Input data below:

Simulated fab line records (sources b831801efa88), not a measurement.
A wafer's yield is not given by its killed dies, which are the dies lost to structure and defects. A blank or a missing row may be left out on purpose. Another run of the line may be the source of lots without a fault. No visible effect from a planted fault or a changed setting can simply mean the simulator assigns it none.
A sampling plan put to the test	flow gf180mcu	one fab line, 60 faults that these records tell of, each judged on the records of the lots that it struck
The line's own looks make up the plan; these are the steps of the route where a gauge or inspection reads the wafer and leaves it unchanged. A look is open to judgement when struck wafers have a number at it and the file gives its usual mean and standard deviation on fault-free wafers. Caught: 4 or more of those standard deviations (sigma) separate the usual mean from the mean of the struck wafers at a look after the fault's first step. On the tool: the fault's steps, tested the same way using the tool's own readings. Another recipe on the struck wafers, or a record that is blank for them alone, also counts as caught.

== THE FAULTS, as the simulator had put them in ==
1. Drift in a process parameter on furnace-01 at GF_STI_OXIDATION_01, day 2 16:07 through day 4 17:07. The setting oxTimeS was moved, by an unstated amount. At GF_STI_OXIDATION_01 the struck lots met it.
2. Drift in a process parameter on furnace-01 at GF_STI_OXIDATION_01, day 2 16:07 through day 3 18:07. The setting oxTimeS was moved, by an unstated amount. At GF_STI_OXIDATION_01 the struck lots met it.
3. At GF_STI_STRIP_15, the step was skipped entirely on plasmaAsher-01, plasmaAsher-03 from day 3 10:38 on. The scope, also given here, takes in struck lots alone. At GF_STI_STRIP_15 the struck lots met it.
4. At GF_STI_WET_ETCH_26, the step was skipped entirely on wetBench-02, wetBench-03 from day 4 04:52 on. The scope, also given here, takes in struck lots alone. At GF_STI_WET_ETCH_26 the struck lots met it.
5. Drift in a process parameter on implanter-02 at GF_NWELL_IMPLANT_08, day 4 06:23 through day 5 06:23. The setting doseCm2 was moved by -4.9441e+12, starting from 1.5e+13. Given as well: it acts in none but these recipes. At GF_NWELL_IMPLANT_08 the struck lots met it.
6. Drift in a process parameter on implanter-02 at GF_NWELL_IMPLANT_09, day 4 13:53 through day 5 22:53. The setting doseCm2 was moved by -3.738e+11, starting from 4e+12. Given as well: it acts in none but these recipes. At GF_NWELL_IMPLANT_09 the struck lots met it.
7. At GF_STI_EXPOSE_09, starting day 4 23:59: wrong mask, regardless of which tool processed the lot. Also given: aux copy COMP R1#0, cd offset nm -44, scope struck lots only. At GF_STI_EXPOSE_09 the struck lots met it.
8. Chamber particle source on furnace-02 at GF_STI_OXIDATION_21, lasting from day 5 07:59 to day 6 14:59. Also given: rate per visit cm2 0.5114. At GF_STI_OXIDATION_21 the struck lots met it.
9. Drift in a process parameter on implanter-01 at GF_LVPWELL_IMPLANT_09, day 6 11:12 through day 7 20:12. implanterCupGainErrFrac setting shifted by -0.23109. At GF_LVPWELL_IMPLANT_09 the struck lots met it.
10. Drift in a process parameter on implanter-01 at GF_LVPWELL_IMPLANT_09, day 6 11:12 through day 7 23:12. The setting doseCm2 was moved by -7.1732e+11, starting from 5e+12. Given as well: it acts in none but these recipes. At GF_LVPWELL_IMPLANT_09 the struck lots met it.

End of Input data.

**Work task:**
Beginning at the top of the records above, transcribe each line exactly up to and including the line that holds "5. Drift in".

**Answer box:**
Simulated fab line records (sources b831801efa88), not a measurement.
A wafer's yield is not given by its killed dies, which are the dies lost to structure and defects. A blank or a missing row may be left out on purpose. Another run of the line may be the source of lots without a fault. No visible effect from a planted fault or a changed setting can simply mean the simulator assigns it none.
A sampling plan put to the test	flow gf180mcu	one fab line, 60 faults that these records tell of, each judged on the records of the lots that it struck
The line's own looks make up the plan; these are the steps of the route where a gauge or inspection reads the wafer and leaves it unchanged. A look is open to judgement when struck wafers have a number at it and the file gives its usual mean and standard deviation on fault-free wafers. Caught: 4 or more of those standard deviations (sigma) separate the usual mean from the mean of the struck wafers at a look after the fault's first step. On the tool: the fault's steps, tested the same way using the tool's own readings. Another recipe on the struck wafers, or a record that is blank for them alone, also counts as caught.

== THE FAULTS, as the simulator had put them in ==
1. Drift in a process parameter on furnace-01 at GF_STI_OXIDATION_01, day 2 16:07 through day 4 17:07. The setting oxTimeS was moved, by an unstated amount. At GF_STI_OXIDATION_01 the struck lots met it.
2. Drift in a process parameter on furnace-01 at GF_STI_OXIDATION_01, day 2 16:07 through day 3 18:07. The setting oxTimeS was moved, by an unstated amount. At GF_STI_OXIDATION_01 the struck lots met it.
3. At GF_STI_STRIP_15, the step was skipped entirely on plasmaAsher-01, plasmaAsher-03 from day 3 10:38 on. The scope, also given here, takes in struck lots alone. At GF_STI_STRIP_15 the struck lots met it.
4. At GF_STI_WET_ETCH_26, the step was skipped entirely on wetBench-02, wetBench-03 from day 4 04:52 on. The scope, also given here, takes in struck lots alone. At GF_STI_WET_ETCH_26 the struck lots met it.
5. Drift in a process parameter on implanter-02 at GF_NWELL_IMPLANT_08, day 4 06:23 through day 5 06:23. The setting doseCm2 was moved by -4.9441e+12, starting from 1.5e+13. Given as well: it acts in none but these recipes. At GF_NWELL_IMPLANT_08 the struck lots met it.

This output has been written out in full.